WORK TASK
What are the lines of the listing below, word for word, from the first down to the one that contains "In a pile the"?

-.-.-
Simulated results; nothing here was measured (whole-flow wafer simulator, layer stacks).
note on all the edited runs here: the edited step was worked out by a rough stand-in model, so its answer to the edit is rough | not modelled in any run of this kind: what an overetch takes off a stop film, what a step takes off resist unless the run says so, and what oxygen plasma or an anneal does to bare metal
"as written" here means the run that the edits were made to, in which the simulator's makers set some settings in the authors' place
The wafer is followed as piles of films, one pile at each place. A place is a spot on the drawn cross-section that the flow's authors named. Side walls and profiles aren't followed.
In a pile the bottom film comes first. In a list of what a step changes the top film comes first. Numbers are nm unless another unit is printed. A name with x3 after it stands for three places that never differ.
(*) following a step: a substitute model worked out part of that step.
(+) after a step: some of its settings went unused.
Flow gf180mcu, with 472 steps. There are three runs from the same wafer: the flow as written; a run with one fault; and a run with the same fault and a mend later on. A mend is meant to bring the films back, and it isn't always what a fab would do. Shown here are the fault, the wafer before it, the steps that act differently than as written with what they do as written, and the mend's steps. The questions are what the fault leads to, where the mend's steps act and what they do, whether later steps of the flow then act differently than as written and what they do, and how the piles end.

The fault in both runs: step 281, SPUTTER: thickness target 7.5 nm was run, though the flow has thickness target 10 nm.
-.-.-

EXERCISE RESPONSE
Simulated results; nothing here was measured (whole-flow wafer simulator, layer stacks).
note on all the edited runs here: the edited step was worked out by a rough stand-in model, so its answer to the edit is rough | not modelled in any run of this kind: what an overetch takes off a stop film, what a step takes off resist unless the run says so, and what oxygen plasma or an anneal does to bare metal
"as written" here means the run that the edits were made to, in which the simulator's makers set some settings in the authors' place
The wafer is followed as piles of films, one pile at each place. A place is a spot on the drawn cross-section that the flow's authors named. Side walls and profiles aren't followed.
In a pile the bottom film comes first. In a list of what a step changes the top film comes first. Numbers are nm unless another unit is printed. A name with x3 after it stands for three places that never differ.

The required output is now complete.